+++

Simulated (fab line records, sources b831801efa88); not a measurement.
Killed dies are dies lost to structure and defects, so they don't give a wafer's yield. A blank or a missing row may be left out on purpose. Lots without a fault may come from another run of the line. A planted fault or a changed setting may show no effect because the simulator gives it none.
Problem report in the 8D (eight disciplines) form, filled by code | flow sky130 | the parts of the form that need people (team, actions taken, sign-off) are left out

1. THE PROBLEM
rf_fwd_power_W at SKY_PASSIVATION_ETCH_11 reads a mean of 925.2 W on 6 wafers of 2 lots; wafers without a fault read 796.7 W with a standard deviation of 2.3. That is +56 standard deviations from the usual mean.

+++

Copy the listing word for word, leaving nothing out.

Simulated (fab line records, sources b831801efa88); not a measurement.
Killed dies are dies lost to structure and defects, so they don't give a wafer's yield. A blank or a missing row may be left out on purpose. Lots without a fault may come from another run of the line. A planted fault or a changed setting may show no effect because the simulator gives it none.
Problem report in the 8D (eight disciplines) form, filled by code | flow sky130 | the parts of the form that need people (team, actions taken, sign-off) are left out

1. THE PROBLEM
rf_fwd_power_W at SKY_PASSIVATION_ETCH_11 reads a mean of 925.2 W on 6 wafers of 2 lots; wafers without a fault read 796.7 W with a standard deviation of 2.3. That is +56 standard deviations from the usual mean.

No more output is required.